▸ Exercise:
Nothing but an exact copy of the data should be output.

☆ ☆ ☆ ☆ ☆
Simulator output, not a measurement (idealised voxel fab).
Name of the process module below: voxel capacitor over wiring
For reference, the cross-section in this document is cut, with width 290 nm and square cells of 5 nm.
☆ ☆ ☆ ☆ ☆

▸ Result:
Simulator output, not a measurement (idealised voxel fab).
Name of the process module below: voxel capacitor over wiring
For reference, the cross-section in this document is cut, with width 290 nm and square cells of 5 nm.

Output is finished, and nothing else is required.